• Action item: Set down exactly the first line of the entries and every line after it, through the line with "A sampling plan".

Start of Extracted data

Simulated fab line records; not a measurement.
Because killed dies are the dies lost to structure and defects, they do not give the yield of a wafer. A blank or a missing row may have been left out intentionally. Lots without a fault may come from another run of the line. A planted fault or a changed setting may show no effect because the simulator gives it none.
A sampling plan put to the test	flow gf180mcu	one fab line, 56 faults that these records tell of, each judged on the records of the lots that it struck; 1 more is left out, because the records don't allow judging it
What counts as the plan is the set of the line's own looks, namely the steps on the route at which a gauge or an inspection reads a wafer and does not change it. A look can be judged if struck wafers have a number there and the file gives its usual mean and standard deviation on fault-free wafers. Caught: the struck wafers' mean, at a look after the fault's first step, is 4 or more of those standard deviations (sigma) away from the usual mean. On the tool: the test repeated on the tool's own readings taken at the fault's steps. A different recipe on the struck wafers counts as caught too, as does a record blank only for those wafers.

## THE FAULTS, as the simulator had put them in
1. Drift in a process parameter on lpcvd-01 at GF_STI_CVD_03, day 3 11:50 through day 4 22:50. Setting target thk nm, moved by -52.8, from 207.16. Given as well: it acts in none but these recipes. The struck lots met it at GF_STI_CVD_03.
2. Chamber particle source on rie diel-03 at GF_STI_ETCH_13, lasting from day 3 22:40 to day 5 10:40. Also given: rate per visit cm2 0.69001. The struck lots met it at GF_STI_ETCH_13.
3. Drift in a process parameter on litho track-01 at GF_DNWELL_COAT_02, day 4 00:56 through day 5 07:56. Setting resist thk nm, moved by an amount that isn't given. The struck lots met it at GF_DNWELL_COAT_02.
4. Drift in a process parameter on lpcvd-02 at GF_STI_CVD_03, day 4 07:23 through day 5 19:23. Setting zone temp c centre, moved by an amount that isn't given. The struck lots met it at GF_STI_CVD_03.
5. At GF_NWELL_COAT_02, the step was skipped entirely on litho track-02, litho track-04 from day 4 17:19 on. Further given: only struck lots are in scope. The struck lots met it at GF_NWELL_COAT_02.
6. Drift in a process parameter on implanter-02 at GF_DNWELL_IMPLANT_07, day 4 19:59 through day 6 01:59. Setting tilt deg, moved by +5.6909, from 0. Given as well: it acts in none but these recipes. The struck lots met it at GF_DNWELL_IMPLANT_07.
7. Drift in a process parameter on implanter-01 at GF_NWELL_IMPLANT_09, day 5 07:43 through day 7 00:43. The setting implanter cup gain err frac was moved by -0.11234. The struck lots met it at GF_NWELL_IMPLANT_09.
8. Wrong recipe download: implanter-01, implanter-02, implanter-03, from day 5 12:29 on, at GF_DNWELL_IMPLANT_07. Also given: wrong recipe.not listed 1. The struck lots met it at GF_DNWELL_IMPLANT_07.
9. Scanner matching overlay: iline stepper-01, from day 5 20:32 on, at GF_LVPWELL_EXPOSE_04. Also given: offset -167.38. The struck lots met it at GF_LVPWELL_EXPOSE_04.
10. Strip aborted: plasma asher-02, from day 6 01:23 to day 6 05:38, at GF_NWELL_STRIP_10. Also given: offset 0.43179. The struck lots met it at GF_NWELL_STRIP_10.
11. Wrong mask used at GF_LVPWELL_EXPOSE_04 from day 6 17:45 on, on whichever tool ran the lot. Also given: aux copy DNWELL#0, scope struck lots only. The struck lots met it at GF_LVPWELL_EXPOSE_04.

End of Extracted data

• Result:
Simulated fab line records; not a measurement.
Because killed dies are the dies lost to structure and defects, they do not give the yield of a wafer. A blank or a missing row may have been left out intentionally. Lots without a fault may come from another run of the line. A planted fault or a changed setting may show no effect because the simulator gives it none.
A sampling plan put to the test	flow gf180mcu	one fab line, 56 faults that these records tell of, each judged on the records of the lots that it struck; 1 more is left out, because the records don't allow judging it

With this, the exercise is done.